Extracted information ▸
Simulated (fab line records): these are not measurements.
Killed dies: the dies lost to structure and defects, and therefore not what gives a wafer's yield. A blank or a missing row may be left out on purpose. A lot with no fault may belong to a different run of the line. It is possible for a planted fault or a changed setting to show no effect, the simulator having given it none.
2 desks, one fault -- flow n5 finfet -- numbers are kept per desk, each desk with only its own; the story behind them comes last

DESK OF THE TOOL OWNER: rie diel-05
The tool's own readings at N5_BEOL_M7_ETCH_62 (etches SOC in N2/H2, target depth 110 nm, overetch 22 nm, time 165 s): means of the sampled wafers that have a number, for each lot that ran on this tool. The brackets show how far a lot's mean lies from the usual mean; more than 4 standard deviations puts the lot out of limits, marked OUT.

Work instruction ▸ Your task is to set down only the lines that run from the opening of the listing to the line with "Killed dies: the", both ends included, each unchanged.

Answer box ▸
Simulated (fab line records): these are not measurements.
Killed dies: the dies lost to structure and defects, and therefore not what gives a wafer's yield. A blank or a missing row may be left out on purpose. A lot with no fault may belong to a different run of the line. It is possible for a planted fault or a changed setting to show no effect, the simulator having given it none.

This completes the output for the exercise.